**WORK TASK**
Starting with the first line and ending with the last, copy the entries word for word.

**INPUT DATA**
+++++
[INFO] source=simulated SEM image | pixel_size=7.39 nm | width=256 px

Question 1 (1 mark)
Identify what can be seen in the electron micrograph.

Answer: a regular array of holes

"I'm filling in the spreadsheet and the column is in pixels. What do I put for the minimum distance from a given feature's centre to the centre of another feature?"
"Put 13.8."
+++++

**WRITTEN REPLY**
[INFO] source=simulated SEM image | pixel_size=7.39 nm | width=256 px

Question 1 (1 mark)
Identify what can be seen in the electron micrograph.

Answer: a regular array of holes

"I'm filling in the spreadsheet and the column is in pixels. What do I put for the minimum distance from a given feature's centre to the centre of another feature?"
"Put 13.8."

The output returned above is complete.